# Available data:
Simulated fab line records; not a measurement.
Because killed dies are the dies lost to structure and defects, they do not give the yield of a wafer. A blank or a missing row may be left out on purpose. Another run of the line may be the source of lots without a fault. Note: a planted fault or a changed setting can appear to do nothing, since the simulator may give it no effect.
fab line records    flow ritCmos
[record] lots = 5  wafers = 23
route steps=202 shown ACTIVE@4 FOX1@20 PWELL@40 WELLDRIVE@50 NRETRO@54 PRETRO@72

# Action item:
The full set of entries should be copied out exactly as given.

# Written reply:
Simulated fab line records; not a measurement.
Because killed dies are the dies lost to structure and defects, they do not give the yield of a wafer. A blank or a missing row may be left out on purpose. Another run of the line may be the source of lots without a fault. Note: a planted fault or a changed setting can appear to do nothing, since the simulator may give it no effect.
fab line records    flow ritCmos
[record] lots = 5  wafers = 23
route steps=202 shown ACTIVE@4 FOX1@20 PWELL@40 WELLDRIVE@50 NRETRO@54 PRETRO@72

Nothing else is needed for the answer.